*-*-*

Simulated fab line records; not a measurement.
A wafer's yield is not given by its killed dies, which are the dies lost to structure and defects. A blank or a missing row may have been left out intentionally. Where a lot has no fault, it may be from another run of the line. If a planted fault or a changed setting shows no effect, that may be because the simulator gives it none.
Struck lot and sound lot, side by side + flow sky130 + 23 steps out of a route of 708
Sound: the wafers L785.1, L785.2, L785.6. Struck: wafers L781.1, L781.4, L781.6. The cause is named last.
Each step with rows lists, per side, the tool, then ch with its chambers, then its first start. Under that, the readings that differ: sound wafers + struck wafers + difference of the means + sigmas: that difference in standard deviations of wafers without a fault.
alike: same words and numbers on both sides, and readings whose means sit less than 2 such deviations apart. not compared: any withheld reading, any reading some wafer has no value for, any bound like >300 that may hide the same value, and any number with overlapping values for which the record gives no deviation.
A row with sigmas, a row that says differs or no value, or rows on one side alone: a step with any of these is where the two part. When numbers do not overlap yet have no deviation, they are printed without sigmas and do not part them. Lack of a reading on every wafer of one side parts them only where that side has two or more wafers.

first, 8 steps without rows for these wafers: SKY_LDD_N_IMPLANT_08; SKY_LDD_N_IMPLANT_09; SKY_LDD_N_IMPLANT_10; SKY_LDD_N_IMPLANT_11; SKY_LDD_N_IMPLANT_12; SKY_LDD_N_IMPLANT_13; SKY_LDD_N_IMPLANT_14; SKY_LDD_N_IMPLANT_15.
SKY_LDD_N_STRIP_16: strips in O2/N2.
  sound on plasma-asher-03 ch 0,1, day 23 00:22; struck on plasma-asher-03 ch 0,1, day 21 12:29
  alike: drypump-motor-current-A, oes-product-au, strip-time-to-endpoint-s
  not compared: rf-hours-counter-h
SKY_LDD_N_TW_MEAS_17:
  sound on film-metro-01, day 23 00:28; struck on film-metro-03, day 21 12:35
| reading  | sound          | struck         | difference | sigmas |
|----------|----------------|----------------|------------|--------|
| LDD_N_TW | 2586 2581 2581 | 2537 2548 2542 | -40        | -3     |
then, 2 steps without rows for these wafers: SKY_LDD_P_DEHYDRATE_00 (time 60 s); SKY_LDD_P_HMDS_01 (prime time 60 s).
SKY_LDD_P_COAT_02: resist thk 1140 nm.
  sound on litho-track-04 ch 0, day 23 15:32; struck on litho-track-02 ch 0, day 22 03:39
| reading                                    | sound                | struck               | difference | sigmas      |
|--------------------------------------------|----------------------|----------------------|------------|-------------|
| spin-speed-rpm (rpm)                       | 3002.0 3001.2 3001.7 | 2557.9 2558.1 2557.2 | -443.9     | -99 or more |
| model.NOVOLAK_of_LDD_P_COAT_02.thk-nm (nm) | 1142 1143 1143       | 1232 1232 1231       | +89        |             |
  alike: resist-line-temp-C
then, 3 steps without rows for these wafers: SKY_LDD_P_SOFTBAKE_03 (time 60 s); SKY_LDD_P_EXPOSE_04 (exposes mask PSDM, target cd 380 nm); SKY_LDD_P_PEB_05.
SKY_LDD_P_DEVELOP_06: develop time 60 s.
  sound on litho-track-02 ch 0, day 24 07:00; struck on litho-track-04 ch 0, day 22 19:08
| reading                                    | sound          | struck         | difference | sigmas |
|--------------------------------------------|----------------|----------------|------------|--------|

*-*-*

Work order:
Reproduce word for word the lines of the records above, beginning at the first and ending with the line where "SKY_LDD_N_STRIP_16: strips in O2/N2." appears, and nothing past it.

Your response:
Simulated fab line records; not a measurement.
A wafer's yield is not given by its killed dies, which are the dies lost to structure and defects. A blank or a missing row may have been left out intentionally. Where a lot has no fault, it may be from another run of the line. If a planted fault or a changed setting shows no effect, that may be because the simulator gives it none.
Struck lot and sound lot, side by side + flow sky130 + 23 steps out of a route of 708
Sound: the wafers L785.1, L785.2, L785.6. Struck: wafers L781.1, L781.4, L781.6. The cause is named last.
Each step with rows lists, per side, the tool, then ch with its chambers, then its first start. Under that, the readings that differ: sound wafers + struck wafers + difference of the means + sigmas: that difference in standard deviations of wafers without a fault.
alike: same words and numbers on both sides, and readings whose means sit less than 2 such deviations apart. not compared: any withheld reading, any reading some wafer has no value for, any bound like >300 that may hide the same value, and any number with overlapping values for which the record gives no deviation.
A row with sigmas, a row that says differs or no value, or rows on one side alone: a step with any of these is where the two part. When numbers do not overlap yet have no deviation, they are printed without sigmas and do not part them. Lack of a reading on every wafer of one side parts them only where that side has two or more wafers.

first, 8 steps without rows for these wafers: SKY_LDD_N_IMPLANT_08; SKY_LDD_N_IMPLANT_09; SKY_LDD_N_IMPLANT_10; SKY_LDD_N_IMPLANT_11; SKY_LDD_N_IMPLANT_12; SKY_LDD_N_IMPLANT_13; SKY_LDD_N_IMPLANT_14; SKY_LDD_N_IMPLANT_15.
SKY_LDD_N_STRIP_16: strips in O2/N2.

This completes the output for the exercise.